■ WORK INSTRUCTION ■
Where the records below show a line containing "L735 | day 21", start copying; end with the line containing "L740 | day 23", and copy it too.

■ RECORDS PROVIDED ■
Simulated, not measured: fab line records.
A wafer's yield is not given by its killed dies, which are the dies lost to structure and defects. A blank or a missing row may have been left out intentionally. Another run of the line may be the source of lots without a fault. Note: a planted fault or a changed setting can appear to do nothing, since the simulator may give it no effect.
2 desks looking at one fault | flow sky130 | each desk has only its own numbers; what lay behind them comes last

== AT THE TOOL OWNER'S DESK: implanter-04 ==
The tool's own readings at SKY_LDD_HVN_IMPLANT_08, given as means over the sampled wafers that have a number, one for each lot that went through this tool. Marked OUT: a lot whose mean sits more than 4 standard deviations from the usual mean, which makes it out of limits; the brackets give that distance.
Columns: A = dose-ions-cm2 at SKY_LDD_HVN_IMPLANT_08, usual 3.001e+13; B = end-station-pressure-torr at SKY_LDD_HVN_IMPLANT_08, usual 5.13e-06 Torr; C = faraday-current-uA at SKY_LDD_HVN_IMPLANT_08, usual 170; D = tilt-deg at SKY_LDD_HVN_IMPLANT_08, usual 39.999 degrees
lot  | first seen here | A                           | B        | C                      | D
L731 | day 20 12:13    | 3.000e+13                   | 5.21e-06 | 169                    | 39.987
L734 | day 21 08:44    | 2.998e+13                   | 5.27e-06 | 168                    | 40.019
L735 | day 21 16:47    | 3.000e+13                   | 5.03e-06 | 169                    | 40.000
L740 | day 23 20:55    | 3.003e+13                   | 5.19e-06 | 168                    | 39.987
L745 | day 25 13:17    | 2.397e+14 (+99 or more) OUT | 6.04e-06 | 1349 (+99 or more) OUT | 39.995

■ RESPONSE AREA ■
L735 | day 21 16:47    | 3.000e+13                   | 5.03e-06 | 169                    | 40.000
L740 | day 23 20:55    | 3.003e+13                   | 5.19e-06 | 168                    | 39.987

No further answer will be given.